Brief: Below is some data. Retype exactly the lines starting at the one with "TiN; 105 SiCN" and ending at the one with "The cross-sections above".

Data excerpts:
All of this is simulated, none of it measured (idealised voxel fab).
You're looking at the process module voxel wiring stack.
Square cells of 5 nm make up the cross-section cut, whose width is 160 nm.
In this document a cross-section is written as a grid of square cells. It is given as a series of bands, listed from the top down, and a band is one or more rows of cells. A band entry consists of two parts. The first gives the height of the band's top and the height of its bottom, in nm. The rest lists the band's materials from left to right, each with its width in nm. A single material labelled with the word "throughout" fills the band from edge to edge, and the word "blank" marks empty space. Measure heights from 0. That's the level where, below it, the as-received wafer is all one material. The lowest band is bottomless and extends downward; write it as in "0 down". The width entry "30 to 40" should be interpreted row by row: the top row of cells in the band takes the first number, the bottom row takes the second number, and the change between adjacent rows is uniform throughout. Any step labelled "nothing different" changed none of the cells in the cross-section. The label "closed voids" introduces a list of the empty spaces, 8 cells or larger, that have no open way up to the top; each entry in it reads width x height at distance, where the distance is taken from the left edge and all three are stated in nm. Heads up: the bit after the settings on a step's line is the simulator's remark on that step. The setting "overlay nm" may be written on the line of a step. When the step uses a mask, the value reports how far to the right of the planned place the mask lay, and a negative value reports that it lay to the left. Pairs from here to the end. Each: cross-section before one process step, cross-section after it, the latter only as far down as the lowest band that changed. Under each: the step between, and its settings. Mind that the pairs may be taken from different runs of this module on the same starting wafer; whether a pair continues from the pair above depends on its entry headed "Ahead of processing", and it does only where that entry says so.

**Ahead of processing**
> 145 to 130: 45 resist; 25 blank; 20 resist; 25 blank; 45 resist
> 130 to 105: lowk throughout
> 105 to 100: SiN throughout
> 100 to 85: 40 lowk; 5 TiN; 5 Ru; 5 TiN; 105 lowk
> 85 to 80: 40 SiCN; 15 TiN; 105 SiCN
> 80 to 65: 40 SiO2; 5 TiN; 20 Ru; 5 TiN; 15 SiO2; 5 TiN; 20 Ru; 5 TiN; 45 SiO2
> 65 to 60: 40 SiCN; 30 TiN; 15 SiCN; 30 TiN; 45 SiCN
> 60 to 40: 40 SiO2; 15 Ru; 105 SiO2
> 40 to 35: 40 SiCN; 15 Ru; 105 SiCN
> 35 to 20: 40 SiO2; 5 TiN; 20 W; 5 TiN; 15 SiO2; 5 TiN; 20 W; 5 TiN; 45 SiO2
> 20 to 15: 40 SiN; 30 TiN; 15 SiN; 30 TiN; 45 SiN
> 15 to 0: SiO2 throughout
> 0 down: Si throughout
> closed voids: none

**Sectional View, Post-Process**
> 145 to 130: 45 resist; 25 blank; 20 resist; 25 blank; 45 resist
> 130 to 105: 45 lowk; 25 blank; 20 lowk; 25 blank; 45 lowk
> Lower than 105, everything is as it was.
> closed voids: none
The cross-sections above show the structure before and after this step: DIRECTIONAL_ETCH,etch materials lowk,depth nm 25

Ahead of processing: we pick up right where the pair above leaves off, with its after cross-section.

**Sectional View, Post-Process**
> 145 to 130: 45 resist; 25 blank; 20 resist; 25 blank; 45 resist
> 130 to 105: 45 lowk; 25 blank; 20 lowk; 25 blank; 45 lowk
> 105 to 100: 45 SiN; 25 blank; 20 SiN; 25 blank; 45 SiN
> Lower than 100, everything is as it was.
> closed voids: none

Task solution:
> 85 to 80: 40 SiCN; 15 TiN; 105 SiCN
> 80 to 65: 40 SiO2; 5 TiN; 20 Ru; 5 TiN; 15 SiO2; 5 TiN; 20 Ru; 5 TiN; 45 SiO2
> 65 to 60: 40 SiCN; 30 TiN; 15 SiCN; 30 TiN; 45 SiCN
> 60 to 40: 40 SiO2; 15 Ru; 105 SiO2
> 40 to 35: 40 SiCN; 15 Ru; 105 SiCN
> 35 to 20: 40 SiO2; 5 TiN; 20 W; 5 TiN; 15 SiO2; 5 TiN; 20 W; 5 TiN; 45 SiO2
> 20 to 15: 40 SiN; 30 TiN; 15 SiN; 30 TiN; 45 SiN
> 15 to 0: SiO2 throughout
> 0 down: Si throughout
> closed voids: none

**Sectional View, Post-Process**
> 145 to 130: 45 resist; 25 blank; 20 resist; 25 blank; 45 resist
> 130 to 105: 45 lowk; 25 blank; 20 lowk; 25 blank; 45 lowk
> Lower than 105, everything is as it was.
> closed voids: none
The cross-sections above show the structure before and after this step: DIRECTIONAL_ETCH,etch materials lowk,depth nm 25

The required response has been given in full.